BEGIN Provided material

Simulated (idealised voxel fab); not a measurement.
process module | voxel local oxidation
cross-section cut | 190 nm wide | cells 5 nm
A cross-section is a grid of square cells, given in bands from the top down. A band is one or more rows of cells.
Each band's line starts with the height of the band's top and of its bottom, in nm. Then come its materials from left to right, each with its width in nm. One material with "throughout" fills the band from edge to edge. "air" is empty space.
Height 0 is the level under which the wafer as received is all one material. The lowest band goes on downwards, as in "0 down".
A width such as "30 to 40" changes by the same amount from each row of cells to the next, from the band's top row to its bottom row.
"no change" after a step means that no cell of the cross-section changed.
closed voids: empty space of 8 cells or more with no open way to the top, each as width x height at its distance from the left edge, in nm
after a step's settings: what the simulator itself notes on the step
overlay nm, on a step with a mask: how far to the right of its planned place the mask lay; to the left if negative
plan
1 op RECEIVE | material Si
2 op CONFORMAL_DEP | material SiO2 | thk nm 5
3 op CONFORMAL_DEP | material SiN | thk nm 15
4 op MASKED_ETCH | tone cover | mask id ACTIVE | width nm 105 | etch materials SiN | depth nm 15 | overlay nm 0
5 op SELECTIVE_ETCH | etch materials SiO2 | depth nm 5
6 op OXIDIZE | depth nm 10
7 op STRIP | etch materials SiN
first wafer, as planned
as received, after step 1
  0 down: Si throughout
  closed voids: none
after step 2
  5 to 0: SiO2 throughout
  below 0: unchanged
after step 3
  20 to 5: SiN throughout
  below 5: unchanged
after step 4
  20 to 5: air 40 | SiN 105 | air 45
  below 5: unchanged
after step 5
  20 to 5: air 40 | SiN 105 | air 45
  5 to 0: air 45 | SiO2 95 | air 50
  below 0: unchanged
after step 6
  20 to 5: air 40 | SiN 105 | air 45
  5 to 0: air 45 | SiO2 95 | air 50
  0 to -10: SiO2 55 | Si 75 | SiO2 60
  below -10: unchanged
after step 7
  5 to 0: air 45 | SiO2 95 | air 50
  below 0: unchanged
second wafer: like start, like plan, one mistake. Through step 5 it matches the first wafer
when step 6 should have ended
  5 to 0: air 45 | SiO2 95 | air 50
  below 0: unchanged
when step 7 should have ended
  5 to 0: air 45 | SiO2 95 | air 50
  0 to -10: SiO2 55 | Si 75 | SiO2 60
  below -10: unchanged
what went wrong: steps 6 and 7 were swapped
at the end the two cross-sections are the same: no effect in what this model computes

END Provided material

Assigned task | Transcribe the listing above line for line, from the first line to the line containing "A cross-section is", inclusive, with no other lines.

Expected answer |
Simulated (idealised voxel fab); not a measurement.
process module | voxel local oxidation
cross-section cut | 190 nm wide | cells 5 nm
A cross-section is a grid of square cells, given in bands from the top down. A band is one or more rows of cells.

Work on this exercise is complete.